• _Assigned task_
Take the material below and restate it word for word, stopping after the line in which "Notebook: put the" occurs.

• _Recorded data_

★ ★ ★

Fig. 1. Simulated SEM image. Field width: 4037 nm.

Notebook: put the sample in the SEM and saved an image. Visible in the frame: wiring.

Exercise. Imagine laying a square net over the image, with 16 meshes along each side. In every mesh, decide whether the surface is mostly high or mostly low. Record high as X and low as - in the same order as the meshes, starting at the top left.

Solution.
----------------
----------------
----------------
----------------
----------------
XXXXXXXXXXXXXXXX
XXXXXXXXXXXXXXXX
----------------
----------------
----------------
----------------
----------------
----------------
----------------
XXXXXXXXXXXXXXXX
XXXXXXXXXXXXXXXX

★ ★ ★

• _Reply_
Fig. 1. Simulated SEM image. Field width: 4037 nm.

Notebook: put the sample in the SEM and saved an image. Visible in the frame: wiring.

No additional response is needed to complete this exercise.